» Dataset content:
● ● ● ●
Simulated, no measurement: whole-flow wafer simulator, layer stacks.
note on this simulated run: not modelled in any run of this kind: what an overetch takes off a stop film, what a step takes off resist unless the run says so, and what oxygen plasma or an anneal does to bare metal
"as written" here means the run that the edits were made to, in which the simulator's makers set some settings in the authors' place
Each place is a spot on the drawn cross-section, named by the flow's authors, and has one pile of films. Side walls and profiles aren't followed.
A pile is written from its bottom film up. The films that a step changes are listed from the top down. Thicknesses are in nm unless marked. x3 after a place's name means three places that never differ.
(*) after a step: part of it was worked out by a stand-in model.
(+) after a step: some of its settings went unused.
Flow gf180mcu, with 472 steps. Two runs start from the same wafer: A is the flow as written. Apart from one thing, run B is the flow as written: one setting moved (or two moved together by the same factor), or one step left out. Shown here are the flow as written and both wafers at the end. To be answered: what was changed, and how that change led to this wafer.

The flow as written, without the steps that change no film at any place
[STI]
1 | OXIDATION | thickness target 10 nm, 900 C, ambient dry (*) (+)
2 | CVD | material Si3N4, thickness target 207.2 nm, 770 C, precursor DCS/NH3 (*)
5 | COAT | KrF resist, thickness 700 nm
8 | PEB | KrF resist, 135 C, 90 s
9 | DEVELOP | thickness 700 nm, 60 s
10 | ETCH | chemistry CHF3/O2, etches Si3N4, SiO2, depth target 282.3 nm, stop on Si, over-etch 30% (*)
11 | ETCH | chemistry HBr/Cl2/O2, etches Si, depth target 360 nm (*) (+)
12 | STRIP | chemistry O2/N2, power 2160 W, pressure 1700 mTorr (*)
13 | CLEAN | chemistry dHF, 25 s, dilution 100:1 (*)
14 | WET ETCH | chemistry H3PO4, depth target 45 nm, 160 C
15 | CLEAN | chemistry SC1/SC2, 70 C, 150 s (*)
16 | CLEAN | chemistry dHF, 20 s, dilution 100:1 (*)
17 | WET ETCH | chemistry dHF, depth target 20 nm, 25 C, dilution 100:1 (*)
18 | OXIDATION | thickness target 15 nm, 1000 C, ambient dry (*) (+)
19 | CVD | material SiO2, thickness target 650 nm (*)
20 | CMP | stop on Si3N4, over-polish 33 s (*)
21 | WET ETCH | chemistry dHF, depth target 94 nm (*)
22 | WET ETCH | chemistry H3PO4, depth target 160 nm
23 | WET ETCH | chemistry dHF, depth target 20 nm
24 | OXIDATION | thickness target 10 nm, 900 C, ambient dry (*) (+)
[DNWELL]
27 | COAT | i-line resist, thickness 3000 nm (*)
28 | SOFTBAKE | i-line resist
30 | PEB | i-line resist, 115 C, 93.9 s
● ● ● ●

» Task item: From the line holding "1 | OXIDATION" to the line holding "13 | CLEAN |", inclusive, restate each line above exactly as written.

» Written answer:
1 | OXIDATION | thickness target 10 nm, 900 C, ambient dry (*) (+)
2 | CVD | material Si3N4, thickness target 207.2 nm, 770 C, precursor DCS/NH3 (*)
5 | COAT | KrF resist, thickness 700 nm
8 | PEB | KrF resist, 135 C, 90 s
9 | DEVELOP | thickness 700 nm, 60 s
10 | ETCH | chemistry CHF3/O2, etches Si3N4, SiO2, depth target 282.3 nm, stop on Si, over-etch 30% (*)
11 | ETCH | chemistry HBr/Cl2/O2, etches Si, depth target 360 nm (*) (+)
12 | STRIP | chemistry O2/N2, power 2160 W, pressure 1700 mTorr (*)
13 | CLEAN | chemistry dHF, 25 s, dilution 100:1 (*)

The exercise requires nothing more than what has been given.